**DATA PROVIDED**
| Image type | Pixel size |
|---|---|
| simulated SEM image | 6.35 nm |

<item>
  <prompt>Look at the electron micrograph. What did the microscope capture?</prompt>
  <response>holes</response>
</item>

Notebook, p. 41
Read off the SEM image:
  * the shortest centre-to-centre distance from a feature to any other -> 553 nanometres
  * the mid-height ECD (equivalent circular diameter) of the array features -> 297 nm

**ACTIVITY**
Copy exactly the lines above, starting at the opening line and finishing at the line in which "Read off the" occurs.

**YOUR SOLUTION**
| Image type | Pixel size |
|---|---|
| simulated SEM image | 6.35 nm |

<item>
  <prompt>Look at the electron micrograph. What did the microscope capture?</prompt>
  <response>holes</response>
</item>

Notebook, p. 41
Read off the SEM image:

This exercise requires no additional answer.